Work instruction. Make a word-for-word copy of the entries below from their first line through the line with "Flow berkeley_cmos192: 163", and add nothing.

——————

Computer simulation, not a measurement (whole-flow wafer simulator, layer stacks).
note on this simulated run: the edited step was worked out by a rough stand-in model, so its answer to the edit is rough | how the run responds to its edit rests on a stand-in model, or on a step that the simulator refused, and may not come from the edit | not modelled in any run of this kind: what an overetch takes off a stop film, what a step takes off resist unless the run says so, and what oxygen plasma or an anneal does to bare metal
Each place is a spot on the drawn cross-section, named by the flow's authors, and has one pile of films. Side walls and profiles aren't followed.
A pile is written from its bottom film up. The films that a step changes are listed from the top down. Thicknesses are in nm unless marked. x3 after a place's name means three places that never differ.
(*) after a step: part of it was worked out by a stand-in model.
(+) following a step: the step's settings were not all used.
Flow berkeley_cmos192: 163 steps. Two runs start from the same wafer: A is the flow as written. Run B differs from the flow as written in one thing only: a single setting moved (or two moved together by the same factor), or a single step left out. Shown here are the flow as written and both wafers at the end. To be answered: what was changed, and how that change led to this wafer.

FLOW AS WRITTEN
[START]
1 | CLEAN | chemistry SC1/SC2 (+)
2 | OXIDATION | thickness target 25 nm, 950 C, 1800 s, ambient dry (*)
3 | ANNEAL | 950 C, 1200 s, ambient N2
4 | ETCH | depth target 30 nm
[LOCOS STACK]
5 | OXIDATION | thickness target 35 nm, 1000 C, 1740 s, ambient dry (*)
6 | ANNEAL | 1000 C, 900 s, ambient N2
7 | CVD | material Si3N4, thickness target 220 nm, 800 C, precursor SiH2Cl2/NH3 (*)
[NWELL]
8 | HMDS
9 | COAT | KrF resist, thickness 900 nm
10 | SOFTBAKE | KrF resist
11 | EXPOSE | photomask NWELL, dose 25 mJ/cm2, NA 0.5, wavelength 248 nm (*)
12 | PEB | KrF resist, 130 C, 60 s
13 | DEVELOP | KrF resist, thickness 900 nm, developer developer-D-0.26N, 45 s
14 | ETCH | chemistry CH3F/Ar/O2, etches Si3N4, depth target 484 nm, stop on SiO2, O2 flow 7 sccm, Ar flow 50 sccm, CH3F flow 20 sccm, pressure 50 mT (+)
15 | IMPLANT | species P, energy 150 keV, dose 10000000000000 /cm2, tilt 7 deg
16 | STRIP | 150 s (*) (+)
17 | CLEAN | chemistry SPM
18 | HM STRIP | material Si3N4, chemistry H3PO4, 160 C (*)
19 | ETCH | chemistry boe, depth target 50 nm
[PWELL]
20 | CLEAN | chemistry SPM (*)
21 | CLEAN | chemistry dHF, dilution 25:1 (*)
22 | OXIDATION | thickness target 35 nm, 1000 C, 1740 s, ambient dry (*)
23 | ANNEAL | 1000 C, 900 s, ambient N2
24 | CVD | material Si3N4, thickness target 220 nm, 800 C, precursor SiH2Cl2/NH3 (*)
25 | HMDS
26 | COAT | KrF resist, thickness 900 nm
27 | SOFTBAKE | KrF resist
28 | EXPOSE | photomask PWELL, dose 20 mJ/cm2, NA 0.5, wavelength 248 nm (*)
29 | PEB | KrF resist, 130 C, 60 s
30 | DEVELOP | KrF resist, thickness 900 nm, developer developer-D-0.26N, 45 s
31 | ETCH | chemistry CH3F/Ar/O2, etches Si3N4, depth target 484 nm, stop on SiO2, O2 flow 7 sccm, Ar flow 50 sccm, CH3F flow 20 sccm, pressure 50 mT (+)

——————

Exercise answer.
Computer simulation, not a measurement (whole-flow wafer simulator, layer stacks).
note on this simulated run: the edited step was worked out by a rough stand-in model, so its answer to the edit is rough | how the run responds to its edit rests on a stand-in model, or on a step that the simulator refused, and may not come from the edit | not modelled in any run of this kind: what an overetch takes off a stop film, what a step takes off resist unless the run says so, and what oxygen plasma or an anneal does to bare metal
Each place is a spot on the drawn cross-section, named by the flow's authors, and has one pile of films. Side walls and profiles aren't followed.
A pile is written from its bottom film up. The films that a step changes are listed from the top down. Thicknesses are in nm unless marked. x3 after a place's name means three places that never differ.
(*) after a step: part of it was worked out by a stand-in model.
(+) following a step: the step's settings were not all used.
Flow berkeley_cmos192: 163 steps. Two runs start from the same wafer: A is the flow as written. Run B differs from the flow as written in one thing only: a single setting moved (or two moved together by the same factor), or a single step left out. Shown here are the flow as written and both wafers at the end. To be answered: what was changed, and how that change led to this wafer.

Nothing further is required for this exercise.